_TASK ITEM_
Return verbatim every line from the first line of the data below to the line that contains "Notebook: relief by", inclusive, and no further.

_DATASET_
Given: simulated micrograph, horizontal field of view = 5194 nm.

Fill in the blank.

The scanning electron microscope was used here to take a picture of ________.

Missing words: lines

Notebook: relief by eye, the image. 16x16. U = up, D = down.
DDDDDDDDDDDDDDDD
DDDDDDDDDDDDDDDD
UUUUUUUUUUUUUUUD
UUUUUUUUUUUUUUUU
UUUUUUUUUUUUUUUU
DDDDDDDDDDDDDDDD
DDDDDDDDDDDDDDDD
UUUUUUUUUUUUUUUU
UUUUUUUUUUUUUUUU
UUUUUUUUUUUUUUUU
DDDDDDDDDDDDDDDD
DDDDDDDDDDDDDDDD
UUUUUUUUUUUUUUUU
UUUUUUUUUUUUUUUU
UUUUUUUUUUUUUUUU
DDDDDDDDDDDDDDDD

_WRITTEN SOLUTION_
Given: simulated micrograph, horizontal field of view = 5194 nm.

Fill in the blank.

The scanning electron microscope was used here to take a picture of ________.

Missing words: lines

Notebook: relief by eye, the image. 16x16. U = up, D = down.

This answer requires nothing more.